- THE DATA:
----------------
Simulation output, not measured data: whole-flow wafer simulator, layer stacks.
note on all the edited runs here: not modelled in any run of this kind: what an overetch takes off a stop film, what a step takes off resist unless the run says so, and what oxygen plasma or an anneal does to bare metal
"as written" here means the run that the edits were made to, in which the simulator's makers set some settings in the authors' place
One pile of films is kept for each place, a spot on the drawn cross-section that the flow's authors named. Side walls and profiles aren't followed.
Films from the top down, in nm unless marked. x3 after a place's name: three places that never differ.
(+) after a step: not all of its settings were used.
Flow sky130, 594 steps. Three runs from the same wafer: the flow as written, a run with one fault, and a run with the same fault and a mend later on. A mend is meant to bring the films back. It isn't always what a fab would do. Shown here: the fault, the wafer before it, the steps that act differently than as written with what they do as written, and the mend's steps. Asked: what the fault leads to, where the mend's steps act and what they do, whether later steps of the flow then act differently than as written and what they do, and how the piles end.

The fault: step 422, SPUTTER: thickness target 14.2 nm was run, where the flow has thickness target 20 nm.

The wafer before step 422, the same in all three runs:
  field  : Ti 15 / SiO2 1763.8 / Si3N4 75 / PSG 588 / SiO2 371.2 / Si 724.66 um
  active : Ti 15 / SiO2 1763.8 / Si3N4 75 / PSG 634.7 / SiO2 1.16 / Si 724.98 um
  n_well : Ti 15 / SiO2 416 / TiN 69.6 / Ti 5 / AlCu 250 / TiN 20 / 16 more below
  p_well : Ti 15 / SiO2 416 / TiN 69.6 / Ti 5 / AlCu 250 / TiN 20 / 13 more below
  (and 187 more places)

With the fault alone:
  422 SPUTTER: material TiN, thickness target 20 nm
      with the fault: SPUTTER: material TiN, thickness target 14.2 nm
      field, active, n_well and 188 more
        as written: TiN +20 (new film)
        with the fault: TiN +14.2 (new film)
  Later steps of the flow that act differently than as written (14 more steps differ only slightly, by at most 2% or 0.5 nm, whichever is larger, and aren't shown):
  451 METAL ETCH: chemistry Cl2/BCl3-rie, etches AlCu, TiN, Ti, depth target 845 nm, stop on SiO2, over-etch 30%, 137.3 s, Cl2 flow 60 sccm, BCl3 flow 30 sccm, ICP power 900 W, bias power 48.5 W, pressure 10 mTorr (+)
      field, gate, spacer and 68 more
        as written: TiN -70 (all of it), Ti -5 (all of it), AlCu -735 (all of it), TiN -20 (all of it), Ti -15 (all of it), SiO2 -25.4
----------------

- WORK ITEM: Copy the records above exactly, from the first line through the line containing "active : Ti", and include nothing else.

- REPLY:
Simulation output, not measured data: whole-flow wafer simulator, layer stacks.
note on all the edited runs here: not modelled in any run of this kind: what an overetch takes off a stop film, what a step takes off resist unless the run says so, and what oxygen plasma or an anneal does to bare metal
"as written" here means the run that the edits were made to, in which the simulator's makers set some settings in the authors' place
One pile of films is kept for each place, a spot on the drawn cross-section that the flow's authors named. Side walls and profiles aren't followed.
Films from the top down, in nm unless marked. x3 after a place's name: three places that never differ.
(+) after a step: not all of its settings were used.
Flow sky130, 594 steps. Three runs from the same wafer: the flow as written, a run with one fault, and a run with the same fault and a mend later on. A mend is meant to bring the films back. It isn't always what a fab would do. Shown here: the fault, the wafer before it, the steps that act differently than as written with what they do as written, and the mend's steps. Asked: what the fault leads to, where the mend's steps act and what they do, whether later steps of the flow then act differently than as written and what they do, and how the piles end.

The fault: step 422, SPUTTER: thickness target 14.2 nm was run, where the flow has thickness target 20 nm.

The wafer before step 422, the same in all three runs:
  field  : Ti 15 / SiO2 1763.8 / Si3N4 75 / PSG 588 / SiO2 371.2 / Si 724.66 um
  active : Ti 15 / SiO2 1763.8 / Si3N4 75 / PSG 634.7 / SiO2 1.16 / Si 724.98 um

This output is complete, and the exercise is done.